#### [WORK REQUEST]
Quote the records below word for word, please, from the very first line through the one that contains "1. Process parameter", and nothing beyond it.

#### [MATERIAL SHOWN]
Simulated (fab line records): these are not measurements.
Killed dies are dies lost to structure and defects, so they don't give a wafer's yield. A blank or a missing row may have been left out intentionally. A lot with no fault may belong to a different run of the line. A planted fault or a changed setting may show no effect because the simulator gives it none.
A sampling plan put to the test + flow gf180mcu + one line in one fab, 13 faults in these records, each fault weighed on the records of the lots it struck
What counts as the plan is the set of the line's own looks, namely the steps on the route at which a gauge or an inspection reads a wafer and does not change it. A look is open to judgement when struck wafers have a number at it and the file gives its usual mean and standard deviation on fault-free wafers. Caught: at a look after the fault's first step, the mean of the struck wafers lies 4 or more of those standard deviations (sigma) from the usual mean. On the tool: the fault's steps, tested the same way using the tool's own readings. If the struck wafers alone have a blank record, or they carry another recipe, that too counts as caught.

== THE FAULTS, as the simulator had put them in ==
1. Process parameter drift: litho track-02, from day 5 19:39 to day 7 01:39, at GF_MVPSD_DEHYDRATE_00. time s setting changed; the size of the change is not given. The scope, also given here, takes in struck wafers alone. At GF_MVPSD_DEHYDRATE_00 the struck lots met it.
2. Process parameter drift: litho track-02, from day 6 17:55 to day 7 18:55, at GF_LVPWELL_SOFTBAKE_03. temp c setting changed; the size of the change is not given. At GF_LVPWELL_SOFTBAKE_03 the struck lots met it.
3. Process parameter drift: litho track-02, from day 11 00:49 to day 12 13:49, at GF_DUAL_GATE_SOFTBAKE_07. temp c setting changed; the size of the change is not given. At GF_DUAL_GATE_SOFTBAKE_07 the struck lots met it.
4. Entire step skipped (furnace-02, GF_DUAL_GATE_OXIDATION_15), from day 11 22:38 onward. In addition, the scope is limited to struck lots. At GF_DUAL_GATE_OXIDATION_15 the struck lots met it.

#### [SOLUTION]
Simulated (fab line records): these are not measurements.
Killed dies are dies lost to structure and defects, so they don't give a wafer's yield. A blank or a missing row may have been left out intentionally. A lot with no fault may belong to a different run of the line. A planted fault or a changed setting may show no effect because the simulator gives it none.
A sampling plan put to the test + flow gf180mcu + one line in one fab, 13 faults in these records, each fault weighed on the records of the lots it struck
What counts as the plan is the set of the line's own looks, namely the steps on the route at which a gauge or an inspection reads a wafer and does not change it. A look is open to judgement when struck wafers have a number at it and the file gives its usual mean and standard deviation on fault-free wafers. Caught: at a look after the fault's first step, the mean of the struck wafers lies 4 or more of those standard deviations (sigma) from the usual mean. On the tool: the fault's steps, tested the same way using the tool's own readings. If the struck wafers alone have a blank record, or they carry another recipe, that too counts as caught.

== THE FAULTS, as the simulator had put them in ==
1. Process parameter drift: litho track-02, from day 5 19:39 to day 7 01:39, at GF_MVPSD_DEHYDRATE_00. time s setting changed; the size of the change is not given. The scope, also given here, takes in struck wafers alone. At GF_MVPSD_DEHYDRATE_00 the struck lots met it.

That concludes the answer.